REQUIRED ACTION: Could you set down exactly the lines in the records below between the line holding "B: takes the" and the line holding "D: takes the", inclusive?

STUDY MATERIAL:
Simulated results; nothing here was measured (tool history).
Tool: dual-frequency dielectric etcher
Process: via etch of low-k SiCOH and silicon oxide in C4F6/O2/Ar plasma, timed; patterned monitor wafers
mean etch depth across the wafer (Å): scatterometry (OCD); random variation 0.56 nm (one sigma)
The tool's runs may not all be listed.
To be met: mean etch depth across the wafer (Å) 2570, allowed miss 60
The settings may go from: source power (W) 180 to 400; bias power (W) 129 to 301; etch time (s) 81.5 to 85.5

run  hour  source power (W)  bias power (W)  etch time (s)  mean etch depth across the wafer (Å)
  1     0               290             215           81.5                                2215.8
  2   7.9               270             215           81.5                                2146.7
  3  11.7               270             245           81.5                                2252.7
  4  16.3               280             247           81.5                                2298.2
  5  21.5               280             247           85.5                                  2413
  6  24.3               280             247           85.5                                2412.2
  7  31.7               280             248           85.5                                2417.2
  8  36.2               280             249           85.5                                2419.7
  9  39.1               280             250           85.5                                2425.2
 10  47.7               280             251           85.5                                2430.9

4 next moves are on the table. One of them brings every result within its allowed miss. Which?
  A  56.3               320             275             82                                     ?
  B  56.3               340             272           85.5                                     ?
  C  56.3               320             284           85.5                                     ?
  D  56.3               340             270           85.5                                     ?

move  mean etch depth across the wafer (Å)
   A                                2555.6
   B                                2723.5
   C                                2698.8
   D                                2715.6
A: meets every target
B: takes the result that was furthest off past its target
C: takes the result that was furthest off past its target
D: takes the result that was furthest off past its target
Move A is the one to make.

EXERCISE SOLUTION:
B: takes the result that was furthest off past its target
C: takes the result that was furthest off past its target
D: takes the result that was furthest off past its target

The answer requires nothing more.